## Data records
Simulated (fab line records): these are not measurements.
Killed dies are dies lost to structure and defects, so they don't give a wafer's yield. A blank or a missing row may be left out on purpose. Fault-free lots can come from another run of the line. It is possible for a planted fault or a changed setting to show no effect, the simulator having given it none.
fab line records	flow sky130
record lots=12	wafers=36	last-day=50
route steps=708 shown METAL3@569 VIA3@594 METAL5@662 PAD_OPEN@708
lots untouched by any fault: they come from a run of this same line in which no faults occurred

## Activity
Reproduce each record shown above without altering a single word.

## Exercise answer
Simulated (fab line records): these are not measurements.
Killed dies are dies lost to structure and defects, so they don't give a wafer's yield. A blank or a missing row may be left out on purpose. Fault-free lots can come from another run of the line. It is possible for a planted fault or a changed setting to show no effect, the simulator having given it none.
fab line records	flow sky130
record lots=12	wafers=36	last-day=50
route steps=708 shown METAL3@569 VIA3@594 METAL5@662 PAD_OPEN@708
lots untouched by any fault: they come from a run of this same line in which no faults occurred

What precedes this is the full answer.